— RAW DATA —
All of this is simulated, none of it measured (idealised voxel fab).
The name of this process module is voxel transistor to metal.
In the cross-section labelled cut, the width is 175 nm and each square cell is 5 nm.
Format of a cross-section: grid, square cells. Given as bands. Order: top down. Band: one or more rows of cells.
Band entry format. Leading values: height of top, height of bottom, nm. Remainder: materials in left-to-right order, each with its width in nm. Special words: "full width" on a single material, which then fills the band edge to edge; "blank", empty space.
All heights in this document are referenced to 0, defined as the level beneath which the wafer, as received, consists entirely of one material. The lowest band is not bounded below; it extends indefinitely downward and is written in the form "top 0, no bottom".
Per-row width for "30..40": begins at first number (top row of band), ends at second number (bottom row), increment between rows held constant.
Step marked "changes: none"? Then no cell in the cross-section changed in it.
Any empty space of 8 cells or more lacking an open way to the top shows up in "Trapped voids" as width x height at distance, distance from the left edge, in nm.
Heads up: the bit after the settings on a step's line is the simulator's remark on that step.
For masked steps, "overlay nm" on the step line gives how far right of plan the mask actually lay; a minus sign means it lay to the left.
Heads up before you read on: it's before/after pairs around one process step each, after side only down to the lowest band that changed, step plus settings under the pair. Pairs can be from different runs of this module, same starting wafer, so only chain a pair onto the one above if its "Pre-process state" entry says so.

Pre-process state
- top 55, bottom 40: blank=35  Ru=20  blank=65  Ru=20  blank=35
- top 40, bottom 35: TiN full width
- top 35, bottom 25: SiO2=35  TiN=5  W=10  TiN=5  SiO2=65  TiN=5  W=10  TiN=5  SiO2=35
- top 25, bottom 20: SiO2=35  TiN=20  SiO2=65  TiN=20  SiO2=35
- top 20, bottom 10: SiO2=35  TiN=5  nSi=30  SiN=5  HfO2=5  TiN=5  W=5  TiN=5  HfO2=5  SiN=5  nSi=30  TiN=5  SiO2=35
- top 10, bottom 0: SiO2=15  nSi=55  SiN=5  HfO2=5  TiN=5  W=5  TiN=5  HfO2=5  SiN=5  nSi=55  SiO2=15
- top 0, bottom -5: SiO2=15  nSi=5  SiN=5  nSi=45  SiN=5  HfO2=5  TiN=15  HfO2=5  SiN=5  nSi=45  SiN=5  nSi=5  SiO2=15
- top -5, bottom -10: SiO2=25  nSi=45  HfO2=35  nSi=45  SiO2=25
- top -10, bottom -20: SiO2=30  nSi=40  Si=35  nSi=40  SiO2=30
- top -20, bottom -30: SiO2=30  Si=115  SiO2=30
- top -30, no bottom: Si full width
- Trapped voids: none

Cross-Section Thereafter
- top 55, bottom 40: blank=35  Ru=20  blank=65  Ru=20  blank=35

— REQUIREMENT —
Using the records above, set down exactly the lines from the one with "- top 40, bottom 35: TiN full width" through the one with "- top 0, bottom", inclusive, and nothing more.

— EXERCISE ANSWER —
- top 40, bottom 35: TiN full width
- top 35, bottom 25: SiO2=35  TiN=5  W=10  TiN=5  SiO2=65  TiN=5  W=10  TiN=5  SiO2=35
- top 25, bottom 20: SiO2=35  TiN=20  SiO2=65  TiN=20  SiO2=35
- top 20, bottom 10: SiO2=35  TiN=5  nSi=30  SiN=5  HfO2=5  TiN=5  W=5  TiN=5  HfO2=5  SiN=5  nSi=30  TiN=5  SiO2=35
- top 10, bottom 0: SiO2=15  nSi=55  SiN=5  HfO2=5  TiN=5  W=5  TiN=5  HfO2=5  SiN=5  nSi=55  SiO2=15
- top 0, bottom -5: SiO2=15  nSi=5  SiN=5  nSi=45  SiN=5  HfO2=5  TiN=15  HfO2=5  SiN=5  nSi=45  SiN=5  nSi=5  SiO2=15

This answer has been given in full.